### WORK TASK
Nothing in the data should be left out or altered when it is retyped.

### PROVIDED DATA
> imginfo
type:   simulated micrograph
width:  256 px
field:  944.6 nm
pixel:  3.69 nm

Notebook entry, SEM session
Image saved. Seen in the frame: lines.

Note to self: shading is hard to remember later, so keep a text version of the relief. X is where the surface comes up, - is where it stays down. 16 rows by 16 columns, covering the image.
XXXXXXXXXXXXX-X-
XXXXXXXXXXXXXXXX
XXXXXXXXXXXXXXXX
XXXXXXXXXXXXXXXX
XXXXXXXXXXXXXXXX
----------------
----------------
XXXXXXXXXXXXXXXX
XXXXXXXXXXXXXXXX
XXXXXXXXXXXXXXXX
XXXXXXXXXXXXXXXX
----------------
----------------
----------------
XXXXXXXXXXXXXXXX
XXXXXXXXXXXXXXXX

### EXPECTED ANSWER
> imginfo
type:   simulated micrograph
width:  256 px
field:  944.6 nm
pixel:  3.69 nm

Notebook entry, SEM session
Image saved. Seen in the frame: lines.

Note to self: shading is hard to remember later, so keep a text version of the relief. X is where the surface comes up, - is where it stays down. 16 rows by 16 columns, covering the image.
XXXXXXXXXXXXX-X-
XXXXXXXXXXXXXXXX
XXXXXXXXXXXXXXXX
XXXXXXXXXXXXXXXX
XXXXXXXXXXXXXXXX
----------------
----------------
XXXXXXXXXXXXXXXX
XXXXXXXXXXXXXXXX
XXXXXXXXXXXXXXXX
XXXXXXXXXXXXXXXX
----------------
----------------
----------------
XXXXXXXXXXXXXXXX
XXXXXXXXXXXXXXXX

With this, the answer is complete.